▶ RECORDED INFORMATION:
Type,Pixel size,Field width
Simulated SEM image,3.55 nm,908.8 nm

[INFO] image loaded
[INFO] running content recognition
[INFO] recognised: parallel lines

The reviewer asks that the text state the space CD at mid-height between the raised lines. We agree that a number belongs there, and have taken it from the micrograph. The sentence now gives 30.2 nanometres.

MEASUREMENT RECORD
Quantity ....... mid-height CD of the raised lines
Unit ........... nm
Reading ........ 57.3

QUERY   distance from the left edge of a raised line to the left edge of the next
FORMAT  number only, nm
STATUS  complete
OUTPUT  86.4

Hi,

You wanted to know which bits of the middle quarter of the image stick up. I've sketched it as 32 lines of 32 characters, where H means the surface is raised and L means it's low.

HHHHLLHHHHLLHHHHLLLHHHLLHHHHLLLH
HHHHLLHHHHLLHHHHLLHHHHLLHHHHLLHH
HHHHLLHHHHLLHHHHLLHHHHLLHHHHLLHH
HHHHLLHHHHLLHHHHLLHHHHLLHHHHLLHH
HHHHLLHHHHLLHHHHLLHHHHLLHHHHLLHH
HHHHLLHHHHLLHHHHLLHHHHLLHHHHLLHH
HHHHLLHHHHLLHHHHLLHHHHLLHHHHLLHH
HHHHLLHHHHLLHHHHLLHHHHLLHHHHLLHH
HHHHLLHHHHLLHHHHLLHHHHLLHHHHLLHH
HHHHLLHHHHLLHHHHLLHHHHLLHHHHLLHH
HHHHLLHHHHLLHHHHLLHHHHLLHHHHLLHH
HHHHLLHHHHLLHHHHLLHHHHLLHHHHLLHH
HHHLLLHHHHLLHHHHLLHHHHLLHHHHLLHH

▶ TASK ITEM: Among the records above, only the lines between the line holding "[INFO] image loaded" and the line holding "number only, nm", inclusive, are to be output, exactly as written.

▶ ANSWER SPACE:
[INFO] image loaded
[INFO] running content recognition
[INFO] recognised: parallel lines

The reviewer asks that the text state the space CD at mid-height between the raised lines. We agree that a number belongs there, and have taken it from the micrograph. The sentence now gives 30.2 nanometres.

MEASUREMENT RECORD
Quantity ....... mid-height CD of the raised lines
Unit ........... nm
Reading ........ 57.3

QUERY   distance from the left edge of a raised line to the left edge of the next
FORMAT  number only, nm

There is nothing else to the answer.